Exercise:
The entries below contain a stretch that opens with the line containing "The width of" and closes with the line containing "overlay nm: right-of-plan"; set down that stretch exactly, both ends included, and nothing else.

#####

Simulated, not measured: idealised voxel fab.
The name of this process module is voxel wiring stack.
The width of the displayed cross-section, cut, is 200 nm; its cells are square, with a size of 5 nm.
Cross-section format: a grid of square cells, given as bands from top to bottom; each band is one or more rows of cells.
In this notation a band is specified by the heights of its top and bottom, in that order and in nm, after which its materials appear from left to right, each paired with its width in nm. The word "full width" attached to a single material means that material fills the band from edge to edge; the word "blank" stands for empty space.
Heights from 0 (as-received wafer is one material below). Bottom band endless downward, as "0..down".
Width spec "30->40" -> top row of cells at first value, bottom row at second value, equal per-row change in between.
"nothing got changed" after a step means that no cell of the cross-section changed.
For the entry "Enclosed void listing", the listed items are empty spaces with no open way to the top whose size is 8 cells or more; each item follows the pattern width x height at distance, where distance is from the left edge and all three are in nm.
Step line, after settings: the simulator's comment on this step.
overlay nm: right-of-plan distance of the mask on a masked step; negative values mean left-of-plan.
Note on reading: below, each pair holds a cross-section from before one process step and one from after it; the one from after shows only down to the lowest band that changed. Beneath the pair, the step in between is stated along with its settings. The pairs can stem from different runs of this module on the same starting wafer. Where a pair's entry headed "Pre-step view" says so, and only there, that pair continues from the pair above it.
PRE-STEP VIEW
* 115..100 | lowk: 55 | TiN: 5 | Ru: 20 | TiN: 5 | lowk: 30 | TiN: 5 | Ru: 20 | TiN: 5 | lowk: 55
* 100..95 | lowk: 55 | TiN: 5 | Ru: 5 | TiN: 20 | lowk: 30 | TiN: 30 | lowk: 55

#####

Exercise solution:
The width of the displayed cross-section, cut, is 200 nm; its cells are square, with a size of 5 nm.
Cross-section format: a grid of square cells, given as bands from top to bottom; each band is one or more rows of cells.
In this notation a band is specified by the heights of its top and bottom, in that order and in nm, after which its materials appear from left to right, each paired with its width in nm. The word "full width" attached to a single material means that material fills the band from edge to edge; the word "blank" stands for empty space.
Heights from 0 (as-received wafer is one material below). Bottom band endless downward, as "0..down".
Width spec "30->40" -> top row of cells at first value, bottom row at second value, equal per-row change in between.
"nothing got changed" after a step means that no cell of the cross-section changed.
For the entry "Enclosed void listing", the listed items are empty spaces with no open way to the top whose size is 8 cells or more; each item follows the pattern width x height at distance, where distance is from the left edge and all three are in nm.
Step line, after settings: the simulator's comment on this step.
overlay nm: right-of-plan distance of the mask on a masked step; negative values mean left-of-plan.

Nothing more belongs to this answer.